▶ **RAW DATA**:
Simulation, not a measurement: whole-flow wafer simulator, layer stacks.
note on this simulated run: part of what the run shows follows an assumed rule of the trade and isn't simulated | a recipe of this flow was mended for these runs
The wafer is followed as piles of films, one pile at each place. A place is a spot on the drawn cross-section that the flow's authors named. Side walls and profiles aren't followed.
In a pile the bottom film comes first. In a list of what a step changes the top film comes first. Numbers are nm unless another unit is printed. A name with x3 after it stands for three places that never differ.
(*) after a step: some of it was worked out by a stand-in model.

▶ **ASSIGNED TASK**:
Repeat each record exactly. Omit nothing.

▶ **RESPONSE AREA**:
Simulation, not a measurement: whole-flow wafer simulator, layer stacks.
note on this simulated run: part of what the run shows follows an assumed rule of the trade and isn't simulated | a recipe of this flow was mended for these runs
The wafer is followed as piles of films, one pile at each place. A place is a spot on the drawn cross-section that the flow's authors named. Side walls and profiles aren't followed.
In a pile the bottom film comes first. In a list of what a step changes the top film comes first. Numbers are nm unless another unit is printed. A name with x3 after it stands for three places that never differ.
(*) after a step: some of it was worked out by a stand-in model.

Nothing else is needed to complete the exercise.